━━ Data shown

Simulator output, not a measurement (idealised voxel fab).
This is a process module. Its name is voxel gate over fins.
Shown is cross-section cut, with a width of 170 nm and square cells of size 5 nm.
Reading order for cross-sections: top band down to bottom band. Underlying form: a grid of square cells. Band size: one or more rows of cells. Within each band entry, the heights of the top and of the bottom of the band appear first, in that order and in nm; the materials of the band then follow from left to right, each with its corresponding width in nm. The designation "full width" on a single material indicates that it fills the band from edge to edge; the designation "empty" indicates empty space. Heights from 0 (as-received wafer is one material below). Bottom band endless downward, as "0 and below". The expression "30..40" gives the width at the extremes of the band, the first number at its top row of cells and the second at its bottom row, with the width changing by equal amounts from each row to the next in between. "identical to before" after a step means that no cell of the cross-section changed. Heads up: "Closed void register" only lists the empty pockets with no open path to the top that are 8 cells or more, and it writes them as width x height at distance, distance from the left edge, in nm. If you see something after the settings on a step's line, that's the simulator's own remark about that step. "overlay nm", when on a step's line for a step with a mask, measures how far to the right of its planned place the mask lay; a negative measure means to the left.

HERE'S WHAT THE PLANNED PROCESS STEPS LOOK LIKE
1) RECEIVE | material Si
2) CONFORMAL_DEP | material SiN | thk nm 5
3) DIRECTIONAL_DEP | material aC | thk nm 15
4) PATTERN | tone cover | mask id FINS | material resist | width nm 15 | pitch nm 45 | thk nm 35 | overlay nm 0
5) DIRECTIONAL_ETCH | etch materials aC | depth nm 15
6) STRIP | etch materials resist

━━━━

**Work task:**
The answer must restate each entry word for word.

**Solution:**
Simulator output, not a measurement (idealised voxel fab).
This is a process module. Its name is voxel gate over fins.
Shown is cross-section cut, with a width of 170 nm and square cells of size 5 nm.
Reading order for cross-sections: top band down to bottom band. Underlying form: a grid of square cells. Band size: one or more rows of cells. Within each band entry, the heights of the top and of the bottom of the band appear first, in that order and in nm; the materials of the band then follow from left to right, each with its corresponding width in nm. The designation "full width" on a single material indicates that it fills the band from edge to edge; the designation "empty" indicates empty space. Heights from 0 (as-received wafer is one material below). Bottom band endless downward, as "0 and below". The expression "30..40" gives the width at the extremes of the band, the first number at its top row of cells and the second at its bottom row, with the width changing by equal amounts from each row to the next in between. "identical to before" after a step means that no cell of the cross-section changed. Heads up: "Closed void register" only lists the empty pockets with no open path to the top that are 8 cells or more, and it writes them as width x height at distance, distance from the left edge, in nm. If you see something after the settings on a step's line, that's the simulator's own remark about that step. "overlay nm", when on a step's line for a step with a mask, measures how far to the right of its planned place the mask lay; a negative measure means to the left.

HERE'S WHAT THE PLANNED PROCESS STEPS LOOK LIKE
1) RECEIVE | material Si
2) CONFORMAL_DEP | material SiN | thk nm 5
3) DIRECTIONAL_DEP | material aC | thk nm 15
4) PATTERN | tone cover | mask id FINS | material resist | width nm 15 | pitch nm 45 | thk nm 35 | overlay nm 0
5) DIRECTIONAL_ETCH | etch materials aC | depth nm 15
6) STRIP | etch materials resist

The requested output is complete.